- Data extracts -
....

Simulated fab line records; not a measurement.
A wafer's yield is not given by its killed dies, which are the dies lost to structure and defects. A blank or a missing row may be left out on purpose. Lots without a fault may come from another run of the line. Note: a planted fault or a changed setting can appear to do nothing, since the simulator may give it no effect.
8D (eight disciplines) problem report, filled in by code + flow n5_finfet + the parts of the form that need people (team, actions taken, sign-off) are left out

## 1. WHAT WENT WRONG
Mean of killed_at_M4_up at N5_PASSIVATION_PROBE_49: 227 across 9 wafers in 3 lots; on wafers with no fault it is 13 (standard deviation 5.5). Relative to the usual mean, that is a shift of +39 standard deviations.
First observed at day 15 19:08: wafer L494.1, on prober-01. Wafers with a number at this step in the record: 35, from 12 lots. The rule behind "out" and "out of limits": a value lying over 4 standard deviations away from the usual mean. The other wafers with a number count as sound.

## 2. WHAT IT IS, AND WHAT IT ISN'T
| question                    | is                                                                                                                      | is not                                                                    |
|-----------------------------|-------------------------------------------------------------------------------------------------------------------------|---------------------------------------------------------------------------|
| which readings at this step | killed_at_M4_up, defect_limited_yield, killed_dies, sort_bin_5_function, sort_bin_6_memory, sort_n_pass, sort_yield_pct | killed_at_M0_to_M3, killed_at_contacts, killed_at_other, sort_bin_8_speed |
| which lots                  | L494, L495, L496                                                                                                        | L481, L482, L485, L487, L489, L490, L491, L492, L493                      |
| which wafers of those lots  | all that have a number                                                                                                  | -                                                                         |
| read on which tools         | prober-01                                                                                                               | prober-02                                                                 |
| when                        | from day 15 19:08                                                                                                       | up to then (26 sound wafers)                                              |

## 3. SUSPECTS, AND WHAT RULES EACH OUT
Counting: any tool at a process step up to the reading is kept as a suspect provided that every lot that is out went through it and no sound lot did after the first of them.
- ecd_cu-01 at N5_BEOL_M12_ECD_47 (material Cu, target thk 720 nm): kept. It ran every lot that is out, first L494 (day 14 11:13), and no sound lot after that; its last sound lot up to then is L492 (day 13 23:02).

....

- Work item -
Every line from the start of the material above through the line that contains "## 1. WHAT WENT WRONG" must be written out exactly, with both ends included.

- Answer space -
Simulated fab line records; not a measurement.
A wafer's yield is not given by its killed dies, which are the dies lost to structure and defects. A blank or a missing row may be left out on purpose. Lots without a fault may come from another run of the line. Note: a planted fault or a changed setting can appear to do nothing, since the simulator may give it no effect.
8D (eight disciplines) problem report, filled in by code + flow n5_finfet + the parts of the form that need people (team, actions taken, sign-off) are left out

## 1. WHAT WENT WRONG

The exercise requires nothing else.